* [Required action]: Set down each line from the start of the material exactly, please, up to and including the one that contains "Sound: wafers L292.1, L292.4, L292.6.".

* [The data]:
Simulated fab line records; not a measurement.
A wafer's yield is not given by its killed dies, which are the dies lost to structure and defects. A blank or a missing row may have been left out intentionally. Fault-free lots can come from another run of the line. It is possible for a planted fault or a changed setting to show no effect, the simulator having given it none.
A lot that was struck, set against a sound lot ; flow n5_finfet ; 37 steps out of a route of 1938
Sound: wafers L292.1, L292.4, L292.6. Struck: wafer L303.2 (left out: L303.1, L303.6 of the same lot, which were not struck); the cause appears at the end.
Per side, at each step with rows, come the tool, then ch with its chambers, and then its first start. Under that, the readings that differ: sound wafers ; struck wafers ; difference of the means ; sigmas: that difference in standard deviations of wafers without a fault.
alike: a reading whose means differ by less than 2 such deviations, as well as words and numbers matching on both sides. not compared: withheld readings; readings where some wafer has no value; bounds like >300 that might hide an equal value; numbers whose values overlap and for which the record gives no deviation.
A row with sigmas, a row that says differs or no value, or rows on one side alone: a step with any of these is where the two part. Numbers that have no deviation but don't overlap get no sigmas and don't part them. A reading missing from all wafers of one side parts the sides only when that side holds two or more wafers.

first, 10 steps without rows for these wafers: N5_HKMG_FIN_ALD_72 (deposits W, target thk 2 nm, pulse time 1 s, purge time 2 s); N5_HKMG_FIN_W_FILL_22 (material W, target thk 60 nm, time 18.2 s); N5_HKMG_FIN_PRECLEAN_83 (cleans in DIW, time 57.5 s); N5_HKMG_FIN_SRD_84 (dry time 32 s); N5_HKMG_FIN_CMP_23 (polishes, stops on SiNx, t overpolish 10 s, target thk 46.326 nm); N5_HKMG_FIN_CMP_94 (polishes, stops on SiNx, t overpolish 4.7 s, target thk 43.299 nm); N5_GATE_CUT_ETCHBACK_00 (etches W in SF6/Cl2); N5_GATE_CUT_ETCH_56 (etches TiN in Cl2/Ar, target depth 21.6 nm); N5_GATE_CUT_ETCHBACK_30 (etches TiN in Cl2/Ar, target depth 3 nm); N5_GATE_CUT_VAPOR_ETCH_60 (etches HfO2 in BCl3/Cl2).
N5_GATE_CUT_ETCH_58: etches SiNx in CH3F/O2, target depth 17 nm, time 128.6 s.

* [Written answer]:
Simulated fab line records; not a measurement.
A wafer's yield is not given by its killed dies, which are the dies lost to structure and defects. A blank or a missing row may have been left out intentionally. Fault-free lots can come from another run of the line. It is possible for a planted fault or a changed setting to show no effect, the simulator having given it none.
A lot that was struck, set against a sound lot ; flow n5_finfet ; 37 steps out of a route of 1938
Sound: wafers L292.1, L292.4, L292.6. Struck: wafer L303.2 (left out: L303.1, L303.6 of the same lot, which were not struck); the cause appears at the end.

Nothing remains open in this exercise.